> _Information given_:
=== Begin Enclosure ===
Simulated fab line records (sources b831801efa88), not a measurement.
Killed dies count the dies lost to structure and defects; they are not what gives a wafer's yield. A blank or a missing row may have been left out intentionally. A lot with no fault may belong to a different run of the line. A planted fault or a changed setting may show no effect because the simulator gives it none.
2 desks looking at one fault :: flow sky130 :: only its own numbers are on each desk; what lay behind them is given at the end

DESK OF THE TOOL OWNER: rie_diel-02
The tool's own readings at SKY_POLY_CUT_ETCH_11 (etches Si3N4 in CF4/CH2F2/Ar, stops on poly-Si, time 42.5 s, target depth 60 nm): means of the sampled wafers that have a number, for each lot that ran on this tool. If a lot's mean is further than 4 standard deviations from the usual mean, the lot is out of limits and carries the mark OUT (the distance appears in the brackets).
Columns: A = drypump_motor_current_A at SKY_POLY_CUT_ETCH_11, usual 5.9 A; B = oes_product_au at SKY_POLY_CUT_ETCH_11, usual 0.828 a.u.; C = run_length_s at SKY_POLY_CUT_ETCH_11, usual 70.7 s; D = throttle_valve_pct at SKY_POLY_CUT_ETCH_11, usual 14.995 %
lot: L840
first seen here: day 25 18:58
=== End Enclosure ===

Transcribe the records above from the line holding "Killed dies count" down to the line holding "2 desks looking", inclusive, without adding anything.

Killed dies count the dies lost to structure and defects; they are not what gives a wafer's yield. A blank or a missing row may have been left out intentionally. A lot with no fault may belong to a different run of the line. A planted fault or a changed setting may show no effect because the simulator gives it none.
2 desks looking at one fault :: flow sky130 :: only its own numbers are on each desk; what lay behind them is given at the end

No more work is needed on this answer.